◇ ◇ ◇ ◇ ◇ ◇ ◇

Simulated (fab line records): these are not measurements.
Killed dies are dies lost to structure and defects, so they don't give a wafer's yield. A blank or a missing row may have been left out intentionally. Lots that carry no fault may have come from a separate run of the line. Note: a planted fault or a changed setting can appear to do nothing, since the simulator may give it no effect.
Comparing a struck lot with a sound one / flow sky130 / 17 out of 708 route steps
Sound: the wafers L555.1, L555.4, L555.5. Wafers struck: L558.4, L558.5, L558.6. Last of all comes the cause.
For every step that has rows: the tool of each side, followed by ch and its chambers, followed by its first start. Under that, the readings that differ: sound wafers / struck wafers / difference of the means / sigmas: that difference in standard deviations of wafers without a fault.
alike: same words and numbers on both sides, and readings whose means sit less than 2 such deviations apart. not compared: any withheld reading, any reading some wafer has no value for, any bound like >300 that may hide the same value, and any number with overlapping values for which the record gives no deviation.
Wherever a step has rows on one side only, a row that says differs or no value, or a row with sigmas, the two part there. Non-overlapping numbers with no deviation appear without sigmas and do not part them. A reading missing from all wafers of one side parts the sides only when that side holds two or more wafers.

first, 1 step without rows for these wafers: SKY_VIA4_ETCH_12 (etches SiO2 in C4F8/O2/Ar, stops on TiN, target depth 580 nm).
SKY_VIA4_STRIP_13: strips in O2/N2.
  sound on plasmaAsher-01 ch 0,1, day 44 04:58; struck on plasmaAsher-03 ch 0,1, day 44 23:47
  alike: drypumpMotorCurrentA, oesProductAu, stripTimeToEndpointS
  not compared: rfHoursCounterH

◇ ◇ ◇ ◇ ◇ ◇ ◇

• _Work order_:
The stretch of entries above that starts with the line containing "Wherever a step" and goes on through the line containing "SKY_VIA4_STRIP_13: strips in O2/N2." is to be transcribed exactly, and no other line is to be transcribed.

• _Worked solution_:
Wherever a step has rows on one side only, a row that says differs or no value, or a row with sigmas, the two part there. Non-overlapping numbers with no deviation appear without sigmas and do not part them. A reading missing from all wafers of one side parts the sides only when that side holds two or more wafers.

first, 1 step without rows for these wafers: SKY_VIA4_ETCH_12 (etches SiO2 in C4F8/O2/Ar, stops on TiN, target depth 580 nm).
SKY_VIA4_STRIP_13: strips in O2/N2.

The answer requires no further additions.